─── DATA EXTRACTS ───

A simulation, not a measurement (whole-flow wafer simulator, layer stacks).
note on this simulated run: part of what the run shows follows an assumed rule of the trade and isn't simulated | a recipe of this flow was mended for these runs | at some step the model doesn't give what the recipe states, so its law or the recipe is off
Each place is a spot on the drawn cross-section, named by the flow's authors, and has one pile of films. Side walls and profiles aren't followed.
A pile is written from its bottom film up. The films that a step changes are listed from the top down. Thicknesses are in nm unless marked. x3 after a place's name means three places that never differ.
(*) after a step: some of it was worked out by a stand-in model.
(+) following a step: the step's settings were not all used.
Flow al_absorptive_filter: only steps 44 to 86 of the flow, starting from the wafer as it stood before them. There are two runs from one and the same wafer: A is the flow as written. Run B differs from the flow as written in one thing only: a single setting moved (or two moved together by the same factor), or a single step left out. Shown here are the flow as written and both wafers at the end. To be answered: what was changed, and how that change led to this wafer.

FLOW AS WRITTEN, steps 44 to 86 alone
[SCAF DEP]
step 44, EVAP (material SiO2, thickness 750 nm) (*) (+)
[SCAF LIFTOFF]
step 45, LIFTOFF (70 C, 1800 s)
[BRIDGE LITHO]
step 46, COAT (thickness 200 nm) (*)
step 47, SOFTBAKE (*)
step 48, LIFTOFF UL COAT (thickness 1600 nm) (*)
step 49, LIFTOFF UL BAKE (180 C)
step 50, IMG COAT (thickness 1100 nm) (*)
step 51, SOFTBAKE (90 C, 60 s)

───

◆ WORK REQUEST: Word for word, transcribe each of the entries above.

◆ TASK ANSWER:
A simulation, not a measurement (whole-flow wafer simulator, layer stacks).
note on this simulated run: part of what the run shows follows an assumed rule of the trade and isn't simulated | a recipe of this flow was mended for these runs | at some step the model doesn't give what the recipe states, so its law or the recipe is off
Each place is a spot on the drawn cross-section, named by the flow's authors, and has one pile of films. Side walls and profiles aren't followed.
A pile is written from its bottom film up. The films that a step changes are listed from the top down. Thicknesses are in nm unless marked. x3 after a place's name means three places that never differ.
(*) after a step: some of it was worked out by a stand-in model.
(+) following a step: the step's settings were not all used.
Flow al_absorptive_filter: only steps 44 to 86 of the flow, starting from the wafer as it stood before them. There are two runs from one and the same wafer: A is the flow as written. Run B differs from the flow as written in one thing only: a single setting moved (or two moved together by the same factor), or a single step left out. Shown here are the flow as written and both wafers at the end. To be answered: what was changed, and how that change led to this wafer.

FLOW AS WRITTEN, steps 44 to 86 alone
[SCAF DEP]
step 44, EVAP (material SiO2, thickness 750 nm) (*) (+)
[SCAF LIFTOFF]
step 45, LIFTOFF (70 C, 1800 s)
[BRIDGE LITHO]
step 46, COAT (thickness 200 nm) (*)
step 47, SOFTBAKE (*)
step 48, LIFTOFF UL COAT (thickness 1600 nm) (*)
step 49, LIFTOFF UL BAKE (180 C)
step 50, IMG COAT (thickness 1100 nm) (*)
step 51, SOFTBAKE (90 C, 60 s)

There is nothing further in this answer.